DATA PROVIDED:
▼

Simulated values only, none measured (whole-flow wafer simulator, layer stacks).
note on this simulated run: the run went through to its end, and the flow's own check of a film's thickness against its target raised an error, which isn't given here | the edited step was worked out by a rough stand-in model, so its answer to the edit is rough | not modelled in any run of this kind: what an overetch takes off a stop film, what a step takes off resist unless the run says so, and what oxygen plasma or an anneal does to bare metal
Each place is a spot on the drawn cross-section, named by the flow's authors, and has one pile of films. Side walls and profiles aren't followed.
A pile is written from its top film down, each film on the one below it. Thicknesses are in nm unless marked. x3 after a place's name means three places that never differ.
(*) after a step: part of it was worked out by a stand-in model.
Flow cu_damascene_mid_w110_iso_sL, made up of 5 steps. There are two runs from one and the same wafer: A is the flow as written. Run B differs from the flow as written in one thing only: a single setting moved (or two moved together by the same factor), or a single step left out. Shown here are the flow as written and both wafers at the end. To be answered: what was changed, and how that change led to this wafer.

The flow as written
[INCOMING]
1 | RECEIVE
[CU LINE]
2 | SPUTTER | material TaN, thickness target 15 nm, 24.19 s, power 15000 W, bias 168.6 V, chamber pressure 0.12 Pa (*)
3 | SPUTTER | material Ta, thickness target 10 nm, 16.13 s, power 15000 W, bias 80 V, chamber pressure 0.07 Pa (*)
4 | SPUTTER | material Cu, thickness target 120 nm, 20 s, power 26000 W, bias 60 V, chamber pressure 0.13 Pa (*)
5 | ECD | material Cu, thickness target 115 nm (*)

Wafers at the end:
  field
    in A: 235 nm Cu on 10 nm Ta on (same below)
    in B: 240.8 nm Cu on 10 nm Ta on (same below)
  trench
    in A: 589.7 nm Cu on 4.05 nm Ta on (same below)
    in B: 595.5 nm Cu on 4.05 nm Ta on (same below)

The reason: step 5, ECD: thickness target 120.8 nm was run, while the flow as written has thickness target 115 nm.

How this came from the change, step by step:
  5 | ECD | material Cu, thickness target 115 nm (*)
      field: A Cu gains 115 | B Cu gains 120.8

▲

WORK ORDER: Quote the records above from their first line through the line containing "(*) after a", both ends included.

ANSWER AREA:
Simulated values only, none measured (whole-flow wafer simulator, layer stacks).
note on this simulated run: the run went through to its end, and the flow's own check of a film's thickness against its target raised an error, which isn't given here | the edited step was worked out by a rough stand-in model, so its answer to the edit is rough | not modelled in any run of this kind: what an overetch takes off a stop film, what a step takes off resist unless the run says so, and what oxygen plasma or an anneal does to bare metal
Each place is a spot on the drawn cross-section, named by the flow's authors, and has one pile of films. Side walls and profiles aren't followed.
A pile is written from its top film down, each film on the one below it. Thicknesses are in nm unless marked. x3 after a place's name means three places that never differ.
(*) after a step: part of it was worked out by a stand-in model.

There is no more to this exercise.